> _Brief_: From the very first line down to the line containing "Unit conventions: working_pa", write out the material exactly as it appears, and no more.

##### Entries supplied

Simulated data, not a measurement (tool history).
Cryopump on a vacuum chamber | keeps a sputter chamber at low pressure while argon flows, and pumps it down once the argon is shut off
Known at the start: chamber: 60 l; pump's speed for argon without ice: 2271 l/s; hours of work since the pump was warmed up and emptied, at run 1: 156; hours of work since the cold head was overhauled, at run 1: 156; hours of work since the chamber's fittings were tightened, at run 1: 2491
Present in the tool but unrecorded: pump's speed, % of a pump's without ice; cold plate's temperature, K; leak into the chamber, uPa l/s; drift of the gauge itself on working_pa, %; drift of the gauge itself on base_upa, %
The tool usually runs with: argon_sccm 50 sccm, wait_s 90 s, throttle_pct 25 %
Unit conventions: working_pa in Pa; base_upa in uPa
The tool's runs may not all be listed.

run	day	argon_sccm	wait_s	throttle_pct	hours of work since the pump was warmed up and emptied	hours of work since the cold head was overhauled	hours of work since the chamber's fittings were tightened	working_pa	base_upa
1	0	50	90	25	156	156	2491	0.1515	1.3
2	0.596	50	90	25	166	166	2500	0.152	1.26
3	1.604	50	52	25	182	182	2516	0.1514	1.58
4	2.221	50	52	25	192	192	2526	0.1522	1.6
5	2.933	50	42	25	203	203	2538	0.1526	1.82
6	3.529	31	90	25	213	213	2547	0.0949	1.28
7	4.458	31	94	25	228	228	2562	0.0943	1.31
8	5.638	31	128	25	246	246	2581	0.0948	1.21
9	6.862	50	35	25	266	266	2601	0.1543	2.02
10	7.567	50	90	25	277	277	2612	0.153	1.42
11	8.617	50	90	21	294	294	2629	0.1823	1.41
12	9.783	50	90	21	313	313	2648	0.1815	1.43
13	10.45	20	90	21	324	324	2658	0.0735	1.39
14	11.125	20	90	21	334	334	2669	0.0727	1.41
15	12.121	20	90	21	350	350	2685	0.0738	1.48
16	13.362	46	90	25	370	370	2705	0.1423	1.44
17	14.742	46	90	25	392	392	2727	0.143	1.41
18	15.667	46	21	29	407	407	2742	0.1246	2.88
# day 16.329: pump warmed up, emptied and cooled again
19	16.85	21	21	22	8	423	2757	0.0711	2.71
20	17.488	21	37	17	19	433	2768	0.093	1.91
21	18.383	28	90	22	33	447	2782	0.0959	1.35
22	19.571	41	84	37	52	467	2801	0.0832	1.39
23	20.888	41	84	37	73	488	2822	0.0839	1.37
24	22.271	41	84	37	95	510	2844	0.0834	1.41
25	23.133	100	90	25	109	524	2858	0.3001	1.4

##########

> _Exercise output_:
Simulated data, not a measurement (tool history).
Cryopump on a vacuum chamber | keeps a sputter chamber at low pressure while argon flows, and pumps it down once the argon is shut off
Known at the start: chamber: 60 l; pump's speed for argon without ice: 2271 l/s; hours of work since the pump was warmed up and emptied, at run 1: 156; hours of work since the cold head was overhauled, at run 1: 156; hours of work since the chamber's fittings were tightened, at run 1: 2491
Present in the tool but unrecorded: pump's speed, % of a pump's without ice; cold plate's temperature, K; leak into the chamber, uPa l/s; drift of the gauge itself on working_pa, %; drift of the gauge itself on base_upa, %
The tool usually runs with: argon_sccm 50 sccm, wait_s 90 s, throttle_pct 25 %
Unit conventions: working_pa in Pa; base_upa in uPa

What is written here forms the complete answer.